#### WORK ITEM:
Please reproduce exactly the lines that begin the listing below, up to and including the line where "533 | 344.59 |" occurs.

#### LISTED ENTRIES:
****
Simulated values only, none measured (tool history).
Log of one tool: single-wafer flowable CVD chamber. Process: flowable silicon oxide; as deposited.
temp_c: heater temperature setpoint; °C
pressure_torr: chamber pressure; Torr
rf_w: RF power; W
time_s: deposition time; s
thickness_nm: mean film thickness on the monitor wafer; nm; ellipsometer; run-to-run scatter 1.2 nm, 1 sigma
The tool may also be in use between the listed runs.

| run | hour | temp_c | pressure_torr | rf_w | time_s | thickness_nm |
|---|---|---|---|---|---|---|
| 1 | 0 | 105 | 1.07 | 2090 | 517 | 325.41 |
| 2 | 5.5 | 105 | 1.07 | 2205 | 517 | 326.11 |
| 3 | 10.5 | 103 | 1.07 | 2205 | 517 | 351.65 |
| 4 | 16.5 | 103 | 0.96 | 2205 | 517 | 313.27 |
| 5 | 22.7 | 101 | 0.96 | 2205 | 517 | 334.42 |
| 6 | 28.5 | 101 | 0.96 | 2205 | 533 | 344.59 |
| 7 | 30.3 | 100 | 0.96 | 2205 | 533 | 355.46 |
****

#### REPLY:
Simulated values only, none measured (tool history).
Log of one tool: single-wafer flowable CVD chamber. Process: flowable silicon oxide; as deposited.
temp_c: heater temperature setpoint; °C
pressure_torr: chamber pressure; Torr
rf_w: RF power; W
time_s: deposition time; s
thickness_nm: mean film thickness on the monitor wafer; nm; ellipsometer; run-to-run scatter 1.2 nm, 1 sigma
The tool may also be in use between the listed runs.

| run | hour | temp_c | pressure_torr | rf_w | time_s | thickness_nm |
|---|---|---|---|---|---|---|
| 1 | 0 | 105 | 1.07 | 2090 | 517 | 325.41 |
| 2 | 5.5 | 105 | 1.07 | 2205 | 517 | 326.11 |
| 3 | 10.5 | 103 | 1.07 | 2205 | 517 | 351.65 |
| 4 | 16.5 | 103 | 0.96 | 2205 | 517 | 313.27 |
| 5 | 22.7 | 101 | 0.96 | 2205 | 517 | 334.42 |
| 6 | 28.5 | 101 | 0.96 | 2205 | 533 | 344.59 |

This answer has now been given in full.